[SOURCE DATA]
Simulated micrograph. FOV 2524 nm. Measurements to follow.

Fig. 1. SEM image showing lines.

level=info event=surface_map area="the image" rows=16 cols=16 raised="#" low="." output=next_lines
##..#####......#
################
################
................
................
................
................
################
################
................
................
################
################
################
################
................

[REQUIRED ACTION] All the lines above must be output exactly, with none omitted.

[TASK RESULT]
Simulated micrograph. FOV 2524 nm. Measurements to follow.

Fig. 1. SEM image showing lines.

level=info event=surface_map area="the image" rows=16 cols=16 raised="#" low="." output=next_lines
##..#####......#
################
################
................
................
................
................
################
################
................
................
################
################
################
################
................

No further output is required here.